§ **Work instruction**: Print, exactly as they appear in the listing below, the lines from the line with "12,24.354,410,92,131,50,17.80,23.9" to the line with "17,34.225,410,92,131,50,17.54,22.9", with both end lines kept.

§ **Material shown**:
++++++++++++++++++++

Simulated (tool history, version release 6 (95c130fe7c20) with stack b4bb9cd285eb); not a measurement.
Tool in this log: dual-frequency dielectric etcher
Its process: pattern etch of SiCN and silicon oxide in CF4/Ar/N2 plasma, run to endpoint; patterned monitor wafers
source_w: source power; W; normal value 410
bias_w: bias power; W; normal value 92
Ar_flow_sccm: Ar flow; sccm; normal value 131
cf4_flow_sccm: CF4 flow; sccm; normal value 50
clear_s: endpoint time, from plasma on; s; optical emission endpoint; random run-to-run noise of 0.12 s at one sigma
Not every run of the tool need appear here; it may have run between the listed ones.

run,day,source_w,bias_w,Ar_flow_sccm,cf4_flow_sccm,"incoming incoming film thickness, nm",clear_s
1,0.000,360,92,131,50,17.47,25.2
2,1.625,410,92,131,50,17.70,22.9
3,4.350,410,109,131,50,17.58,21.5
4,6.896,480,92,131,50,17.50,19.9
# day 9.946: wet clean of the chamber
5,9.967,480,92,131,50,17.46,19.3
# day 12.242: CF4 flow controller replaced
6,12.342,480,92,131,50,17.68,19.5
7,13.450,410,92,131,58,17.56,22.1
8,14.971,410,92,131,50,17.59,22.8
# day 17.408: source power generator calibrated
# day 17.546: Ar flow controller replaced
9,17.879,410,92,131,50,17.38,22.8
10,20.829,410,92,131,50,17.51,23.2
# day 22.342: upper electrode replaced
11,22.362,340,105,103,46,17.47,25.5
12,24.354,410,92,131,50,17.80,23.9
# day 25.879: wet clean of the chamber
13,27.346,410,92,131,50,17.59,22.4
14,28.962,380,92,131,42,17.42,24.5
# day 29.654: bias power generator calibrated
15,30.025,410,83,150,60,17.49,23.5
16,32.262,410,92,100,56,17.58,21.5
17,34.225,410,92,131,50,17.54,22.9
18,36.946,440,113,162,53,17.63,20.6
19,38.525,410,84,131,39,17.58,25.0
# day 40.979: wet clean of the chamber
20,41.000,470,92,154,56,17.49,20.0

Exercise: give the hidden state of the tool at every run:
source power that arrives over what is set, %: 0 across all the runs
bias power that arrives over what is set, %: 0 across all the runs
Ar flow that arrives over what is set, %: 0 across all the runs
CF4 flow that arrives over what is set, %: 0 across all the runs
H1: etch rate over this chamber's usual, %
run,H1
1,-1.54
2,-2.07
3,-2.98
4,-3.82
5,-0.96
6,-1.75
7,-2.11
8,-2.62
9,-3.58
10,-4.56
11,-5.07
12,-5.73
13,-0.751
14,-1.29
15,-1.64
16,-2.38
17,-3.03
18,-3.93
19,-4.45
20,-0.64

++++++++++++++++++++

§ **Task answer**:
12,24.354,410,92,131,50,17.80,23.9
# day 25.879: wet clean of the chamber
13,27.346,410,92,131,50,17.59,22.4
14,28.962,380,92,131,42,17.42,24.5
# day 29.654: bias power generator calibrated
15,30.025,410,83,150,60,17.49,23.5
16,32.262,410,92,100,56,17.58,21.5
17,34.225,410,92,131,50,17.54,22.9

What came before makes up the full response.